Data supplied.
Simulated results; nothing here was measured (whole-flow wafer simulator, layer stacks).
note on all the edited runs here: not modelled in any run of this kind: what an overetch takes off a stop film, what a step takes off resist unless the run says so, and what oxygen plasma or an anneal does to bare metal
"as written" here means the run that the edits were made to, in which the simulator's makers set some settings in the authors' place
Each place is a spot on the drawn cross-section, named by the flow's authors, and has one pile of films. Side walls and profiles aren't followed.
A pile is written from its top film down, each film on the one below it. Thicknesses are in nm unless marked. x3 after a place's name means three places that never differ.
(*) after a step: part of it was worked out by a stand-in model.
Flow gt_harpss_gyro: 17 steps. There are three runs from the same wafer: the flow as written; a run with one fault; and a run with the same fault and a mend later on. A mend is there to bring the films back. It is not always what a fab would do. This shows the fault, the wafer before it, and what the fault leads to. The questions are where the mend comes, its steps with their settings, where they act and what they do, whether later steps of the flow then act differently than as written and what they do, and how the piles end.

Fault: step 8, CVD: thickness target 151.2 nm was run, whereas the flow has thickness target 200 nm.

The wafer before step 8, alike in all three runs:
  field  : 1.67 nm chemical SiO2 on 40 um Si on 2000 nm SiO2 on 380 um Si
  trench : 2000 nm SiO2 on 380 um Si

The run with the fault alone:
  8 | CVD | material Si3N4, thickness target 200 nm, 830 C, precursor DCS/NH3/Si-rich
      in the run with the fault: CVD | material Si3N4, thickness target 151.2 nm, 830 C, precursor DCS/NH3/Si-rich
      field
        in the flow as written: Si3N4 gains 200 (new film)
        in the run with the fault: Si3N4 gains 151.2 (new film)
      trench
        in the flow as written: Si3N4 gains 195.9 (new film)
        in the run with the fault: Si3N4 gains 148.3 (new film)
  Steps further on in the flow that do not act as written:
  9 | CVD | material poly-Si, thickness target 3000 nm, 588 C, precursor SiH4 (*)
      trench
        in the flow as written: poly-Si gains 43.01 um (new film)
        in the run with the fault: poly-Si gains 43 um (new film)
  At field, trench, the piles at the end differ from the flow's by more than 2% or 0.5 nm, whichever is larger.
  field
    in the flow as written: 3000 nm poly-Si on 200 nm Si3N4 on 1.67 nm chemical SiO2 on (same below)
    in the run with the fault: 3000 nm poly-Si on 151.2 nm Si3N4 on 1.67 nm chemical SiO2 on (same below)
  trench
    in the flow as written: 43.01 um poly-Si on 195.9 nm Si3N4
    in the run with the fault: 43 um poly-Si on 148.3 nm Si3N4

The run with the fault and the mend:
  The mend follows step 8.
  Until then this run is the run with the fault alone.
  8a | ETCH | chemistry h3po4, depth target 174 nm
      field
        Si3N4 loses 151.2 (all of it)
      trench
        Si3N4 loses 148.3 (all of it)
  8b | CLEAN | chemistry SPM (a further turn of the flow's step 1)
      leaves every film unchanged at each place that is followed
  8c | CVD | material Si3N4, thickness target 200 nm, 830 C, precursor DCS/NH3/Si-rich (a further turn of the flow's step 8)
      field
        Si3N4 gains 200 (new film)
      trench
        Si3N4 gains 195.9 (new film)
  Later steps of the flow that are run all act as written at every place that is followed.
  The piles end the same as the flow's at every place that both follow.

Brief. Output only the lines from the top of the entries through the one holding "Each place is", copied exactly.

Solution.
Simulated results; nothing here was measured (whole-flow wafer simulator, layer stacks).
note on all the edited runs here: not modelled in any run of this kind: what an overetch takes off a stop film, what a step takes off resist unless the run says so, and what oxygen plasma or an anneal does to bare metal
"as written" here means the run that the edits were made to, in which the simulator's makers set some settings in the authors' place
Each place is a spot on the drawn cross-section, named by the flow's authors, and has one pile of films. Side walls and profiles aren't followed.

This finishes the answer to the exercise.